◆ **DATA SHOWN**:
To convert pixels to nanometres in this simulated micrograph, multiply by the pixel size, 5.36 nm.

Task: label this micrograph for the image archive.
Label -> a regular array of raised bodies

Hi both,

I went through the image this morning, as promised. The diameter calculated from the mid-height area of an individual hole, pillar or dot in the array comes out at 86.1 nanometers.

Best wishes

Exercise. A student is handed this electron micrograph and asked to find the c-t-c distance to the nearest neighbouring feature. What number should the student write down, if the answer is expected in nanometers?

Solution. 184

◆ **EXERCISE**: From the first line to the last, return the listing exactly.

◆ **RESPONSE AREA**:
To convert pixels to nanometres in this simulated micrograph, multiply by the pixel size, 5.36 nm.

Task: label this micrograph for the image archive.
Label -> a regular array of raised bodies

Hi both,

I went through the image this morning, as promised. The diameter calculated from the mid-height area of an individual hole, pillar or dot in the array comes out at 86.1 nanometers.

Best wishes

Exercise. A student is handed this electron micrograph and asked to find the c-t-c distance to the nearest neighbouring feature. What number should the student write down, if the answer is expected in nanometers?

Solution. 184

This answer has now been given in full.